**WORK INSTRUCTION:** Up to and including the line with "Unit key: ALD_alumina_etched_nm in nm", output the records exactly as they appear.

==== INFORMATION SHOWN

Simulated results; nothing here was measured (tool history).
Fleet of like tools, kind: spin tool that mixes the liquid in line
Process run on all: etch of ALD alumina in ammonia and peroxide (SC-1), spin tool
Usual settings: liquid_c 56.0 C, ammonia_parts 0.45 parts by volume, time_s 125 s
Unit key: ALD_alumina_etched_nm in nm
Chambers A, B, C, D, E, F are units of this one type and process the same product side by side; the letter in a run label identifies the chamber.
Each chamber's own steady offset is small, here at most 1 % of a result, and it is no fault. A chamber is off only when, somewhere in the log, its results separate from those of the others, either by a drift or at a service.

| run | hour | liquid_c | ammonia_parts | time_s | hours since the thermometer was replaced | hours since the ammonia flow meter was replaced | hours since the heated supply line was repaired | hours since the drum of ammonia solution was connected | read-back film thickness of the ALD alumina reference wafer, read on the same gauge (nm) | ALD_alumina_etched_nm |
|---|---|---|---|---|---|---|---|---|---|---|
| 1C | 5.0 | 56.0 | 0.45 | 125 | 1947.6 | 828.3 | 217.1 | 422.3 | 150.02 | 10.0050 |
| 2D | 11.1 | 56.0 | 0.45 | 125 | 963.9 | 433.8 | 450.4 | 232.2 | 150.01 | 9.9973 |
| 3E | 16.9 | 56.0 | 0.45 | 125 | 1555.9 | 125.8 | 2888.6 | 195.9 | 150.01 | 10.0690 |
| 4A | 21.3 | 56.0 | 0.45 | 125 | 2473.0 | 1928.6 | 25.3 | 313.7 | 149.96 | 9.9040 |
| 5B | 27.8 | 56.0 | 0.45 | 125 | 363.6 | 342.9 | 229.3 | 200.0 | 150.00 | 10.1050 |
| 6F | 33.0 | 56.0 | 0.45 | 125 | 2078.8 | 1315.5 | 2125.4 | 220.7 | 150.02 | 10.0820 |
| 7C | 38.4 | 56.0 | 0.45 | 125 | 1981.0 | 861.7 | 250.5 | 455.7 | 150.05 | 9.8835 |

========

**SOLUTION:**
Simulated results; nothing here was measured (tool history).
Fleet of like tools, kind: spin tool that mixes the liquid in line
Process run on all: etch of ALD alumina in ammonia and peroxide (SC-1), spin tool
Usual settings: liquid_c 56.0 C, ammonia_parts 0.45 parts by volume, time_s 125 s
Unit key: ALD_alumina_etched_nm in nm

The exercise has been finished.